(Beginning of DATA FOR ANALYSIS)

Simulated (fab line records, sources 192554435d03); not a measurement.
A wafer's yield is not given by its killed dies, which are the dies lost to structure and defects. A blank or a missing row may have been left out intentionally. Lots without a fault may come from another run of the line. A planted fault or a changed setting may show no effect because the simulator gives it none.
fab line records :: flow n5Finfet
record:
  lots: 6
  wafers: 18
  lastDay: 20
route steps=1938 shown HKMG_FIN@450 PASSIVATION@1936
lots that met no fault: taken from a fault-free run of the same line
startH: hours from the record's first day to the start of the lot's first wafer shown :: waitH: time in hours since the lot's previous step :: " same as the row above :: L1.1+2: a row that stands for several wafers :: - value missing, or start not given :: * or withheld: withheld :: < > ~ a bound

(End of DATA FOR ANALYSIS)

### [ACTIVITY]
Return the lines of the listing above exactly as they appear, starting with the first and stopping after the line that holds "lots that met".

### [WRITTEN SOLUTION]
Simulated (fab line records, sources 192554435d03); not a measurement.
A wafer's yield is not given by its killed dies, which are the dies lost to structure and defects. A blank or a missing row may have been left out intentionally. Lots without a fault may come from another run of the line. A planted fault or a changed setting may show no effect because the simulator gives it none.
fab line records :: flow n5Finfet
record:
  lots: 6
  wafers: 18
  lastDay: 20
route steps=1938 shown HKMG_FIN@450 PASSIVATION@1936
lots that met no fault: taken from a fault-free run of the same line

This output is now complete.